**Work order**
Reproduce precisely the lines of the listing below, starting with the line that contains "services: from which" and stopping after the line that contains "L743.1 pecvd-03 0 122.80 0.0 100 25.3"; include nothing else.

**Data listing**
- - - - -

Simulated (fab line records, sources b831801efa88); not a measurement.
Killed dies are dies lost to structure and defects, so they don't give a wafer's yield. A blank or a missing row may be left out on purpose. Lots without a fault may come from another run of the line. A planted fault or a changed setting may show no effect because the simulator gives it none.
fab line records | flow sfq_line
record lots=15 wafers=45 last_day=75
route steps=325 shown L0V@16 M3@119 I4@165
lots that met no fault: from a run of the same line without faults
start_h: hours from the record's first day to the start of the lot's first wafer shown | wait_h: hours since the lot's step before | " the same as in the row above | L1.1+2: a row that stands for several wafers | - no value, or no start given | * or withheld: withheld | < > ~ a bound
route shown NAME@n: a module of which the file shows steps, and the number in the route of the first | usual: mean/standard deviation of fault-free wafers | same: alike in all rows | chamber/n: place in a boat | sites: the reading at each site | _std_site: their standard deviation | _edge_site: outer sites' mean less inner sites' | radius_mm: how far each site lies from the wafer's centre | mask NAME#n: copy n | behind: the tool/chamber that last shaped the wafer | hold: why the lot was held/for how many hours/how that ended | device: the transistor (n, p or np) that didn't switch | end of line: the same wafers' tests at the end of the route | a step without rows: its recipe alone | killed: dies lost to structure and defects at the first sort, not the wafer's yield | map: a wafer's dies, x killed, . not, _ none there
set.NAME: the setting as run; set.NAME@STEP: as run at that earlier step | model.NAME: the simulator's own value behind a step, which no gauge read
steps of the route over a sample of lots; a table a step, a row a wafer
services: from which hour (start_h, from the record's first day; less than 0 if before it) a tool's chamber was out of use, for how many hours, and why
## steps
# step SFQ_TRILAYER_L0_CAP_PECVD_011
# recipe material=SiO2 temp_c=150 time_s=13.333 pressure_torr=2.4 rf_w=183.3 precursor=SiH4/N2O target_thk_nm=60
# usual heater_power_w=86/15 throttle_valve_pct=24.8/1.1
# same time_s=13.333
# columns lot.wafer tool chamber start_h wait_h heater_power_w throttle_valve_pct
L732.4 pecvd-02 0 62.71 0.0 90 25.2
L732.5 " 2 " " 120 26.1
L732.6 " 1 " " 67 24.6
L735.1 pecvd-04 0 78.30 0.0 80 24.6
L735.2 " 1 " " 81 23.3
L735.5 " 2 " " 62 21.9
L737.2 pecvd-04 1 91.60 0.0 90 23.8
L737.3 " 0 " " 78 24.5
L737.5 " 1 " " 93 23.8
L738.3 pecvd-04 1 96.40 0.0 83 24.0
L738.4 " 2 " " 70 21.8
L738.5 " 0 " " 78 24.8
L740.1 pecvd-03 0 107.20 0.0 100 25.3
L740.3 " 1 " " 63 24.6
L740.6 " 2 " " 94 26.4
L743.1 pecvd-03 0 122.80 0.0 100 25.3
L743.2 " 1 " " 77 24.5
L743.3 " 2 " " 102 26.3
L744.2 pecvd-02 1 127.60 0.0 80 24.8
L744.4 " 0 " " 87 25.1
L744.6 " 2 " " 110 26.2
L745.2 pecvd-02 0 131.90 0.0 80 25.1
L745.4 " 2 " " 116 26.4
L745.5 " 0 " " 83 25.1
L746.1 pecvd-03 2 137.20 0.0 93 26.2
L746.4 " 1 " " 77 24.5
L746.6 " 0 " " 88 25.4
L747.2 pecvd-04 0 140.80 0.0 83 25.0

- - - - -

**Answer area**
services: from which hour (start_h, from the record's first day; less than 0 if before it) a tool's chamber was out of use, for how many hours, and why
## steps
# step SFQ_TRILAYER_L0_CAP_PECVD_011
# recipe material=SiO2 temp_c=150 time_s=13.333 pressure_torr=2.4 rf_w=183.3 precursor=SiH4/N2O target_thk_nm=60
# usual heater_power_w=86/15 throttle_valve_pct=24.8/1.1
# same time_s=13.333
# columns lot.wafer tool chamber start_h wait_h heater_power_w throttle_valve_pct
L732.4 pecvd-02 0 62.71 0.0 90 25.2
L732.5 " 2 " " 120 26.1
L732.6 " 1 " " 67 24.6
L735.1 pecvd-04 0 78.30 0.0 80 24.6
L735.2 " 1 " " 81 23.3
L735.5 " 2 " " 62 21.9
L737.2 pecvd-04 1 91.60 0.0 90 23.8
L737.3 " 0 " " 78 24.5
L737.5 " 1 " " 93 23.8
L738.3 pecvd-04 1 96.40 0.0 83 24.0
L738.4 " 2 " " 70 21.8
L738.5 " 0 " " 78 24.8
L740.1 pecvd-03 0 107.20 0.0 100 25.3
L740.3 " 1 " " 63 24.6
L740.6 " 2 " " 94 26.4
L743.1 pecvd-03 0 122.80 0.0 100 25.3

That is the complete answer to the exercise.